** Activity **
Output, please, exactly those lines of the listing that come before the line with "14,DIRECTIONAL_ETCH, etch materials", along with that line itself.

** Input data **
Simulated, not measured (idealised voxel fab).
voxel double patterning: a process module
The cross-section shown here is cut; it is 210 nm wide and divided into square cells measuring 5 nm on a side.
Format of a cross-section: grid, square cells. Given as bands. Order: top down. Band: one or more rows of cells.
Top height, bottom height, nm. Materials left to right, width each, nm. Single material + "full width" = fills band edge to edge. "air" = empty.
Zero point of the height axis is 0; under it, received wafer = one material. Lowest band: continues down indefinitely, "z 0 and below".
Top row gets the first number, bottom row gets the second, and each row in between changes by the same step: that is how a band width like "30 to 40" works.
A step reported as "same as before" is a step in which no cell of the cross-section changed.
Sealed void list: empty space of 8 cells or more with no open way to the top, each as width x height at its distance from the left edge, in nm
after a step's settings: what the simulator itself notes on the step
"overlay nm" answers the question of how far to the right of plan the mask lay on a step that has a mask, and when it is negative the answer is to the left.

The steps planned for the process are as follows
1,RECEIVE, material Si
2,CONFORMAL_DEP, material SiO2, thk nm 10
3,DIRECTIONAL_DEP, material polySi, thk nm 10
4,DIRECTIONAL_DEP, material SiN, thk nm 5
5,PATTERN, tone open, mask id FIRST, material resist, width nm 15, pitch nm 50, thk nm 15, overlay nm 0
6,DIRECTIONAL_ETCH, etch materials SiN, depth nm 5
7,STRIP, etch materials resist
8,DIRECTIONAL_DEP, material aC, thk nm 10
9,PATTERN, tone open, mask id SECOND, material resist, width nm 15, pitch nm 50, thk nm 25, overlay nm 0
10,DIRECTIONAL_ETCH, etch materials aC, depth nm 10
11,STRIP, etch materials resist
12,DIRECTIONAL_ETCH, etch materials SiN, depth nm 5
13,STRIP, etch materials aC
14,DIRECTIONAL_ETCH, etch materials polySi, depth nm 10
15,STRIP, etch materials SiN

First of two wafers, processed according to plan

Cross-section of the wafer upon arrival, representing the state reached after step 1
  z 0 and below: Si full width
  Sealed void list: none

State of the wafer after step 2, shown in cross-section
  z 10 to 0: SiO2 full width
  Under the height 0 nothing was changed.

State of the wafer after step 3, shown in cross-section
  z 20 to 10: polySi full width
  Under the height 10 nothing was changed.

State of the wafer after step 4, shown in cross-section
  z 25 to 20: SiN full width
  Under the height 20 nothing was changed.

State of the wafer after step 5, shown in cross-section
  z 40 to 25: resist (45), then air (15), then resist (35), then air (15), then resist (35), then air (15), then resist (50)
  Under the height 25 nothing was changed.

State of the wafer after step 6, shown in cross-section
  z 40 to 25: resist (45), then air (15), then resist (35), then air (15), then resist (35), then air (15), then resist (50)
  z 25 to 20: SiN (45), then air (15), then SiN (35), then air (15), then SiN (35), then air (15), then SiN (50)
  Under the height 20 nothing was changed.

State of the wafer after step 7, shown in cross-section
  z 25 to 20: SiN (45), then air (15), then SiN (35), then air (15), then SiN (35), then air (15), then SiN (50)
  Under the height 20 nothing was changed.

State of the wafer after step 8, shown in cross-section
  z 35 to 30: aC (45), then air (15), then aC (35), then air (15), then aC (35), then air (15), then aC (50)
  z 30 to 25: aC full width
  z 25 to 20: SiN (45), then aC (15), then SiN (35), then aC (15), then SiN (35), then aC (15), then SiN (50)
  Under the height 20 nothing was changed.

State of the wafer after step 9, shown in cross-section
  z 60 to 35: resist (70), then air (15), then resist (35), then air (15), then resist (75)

** Answer area **
Simulated, not measured (idealised voxel fab).
voxel double patterning: a process module
The cross-section shown here is cut; it is 210 nm wide and divided into square cells measuring 5 nm on a side.
Format of a cross-section: grid, square cells. Given as bands. Order: top down. Band: one or more rows of cells.
Top height, bottom height, nm. Materials left to right, width each, nm. Single material + "full width" = fills band edge to edge. "air" = empty.
Zero point of the height axis is 0; under it, received wafer = one material. Lowest band: continues down indefinitely, "z 0 and below".
Top row gets the first number, bottom row gets the second, and each row in between changes by the same step: that is how a band width like "30 to 40" works.
A step reported as "same as before" is a step in which no cell of the cross-section changed.
Sealed void list: empty space of 8 cells or more with no open way to the top, each as width x height at its distance from the left edge, in nm
after a step's settings: what the simulator itself notes on the step
"overlay nm" answers the question of how far to the right of plan the mask lay on a step that has a mask, and when it is negative the answer is to the left.

The steps planned for the process are as follows
1,RECEIVE, material Si
2,CONFORMAL_DEP, material SiO2, thk nm 10
3,DIRECTIONAL_DEP, material polySi, thk nm 10
4,DIRECTIONAL_DEP, material SiN, thk nm 5
5,PATTERN, tone open, mask id FIRST, material resist, width nm 15, pitch nm 50, thk nm 15, overlay nm 0
6,DIRECTIONAL_ETCH, etch materials SiN, depth nm 5
7,STRIP, etch materials resist
8,DIRECTIONAL_DEP, material aC, thk nm 10
9,PATTERN, tone open, mask id SECOND, material resist, width nm 15, pitch nm 50, thk nm 25, overlay nm 0
10,DIRECTIONAL_ETCH, etch materials aC, depth nm 10
11,STRIP, etch materials resist
12,DIRECTIONAL_ETCH, etch materials SiN, depth nm 5
13,STRIP, etch materials aC
14,DIRECTIONAL_ETCH, etch materials polySi, depth nm 10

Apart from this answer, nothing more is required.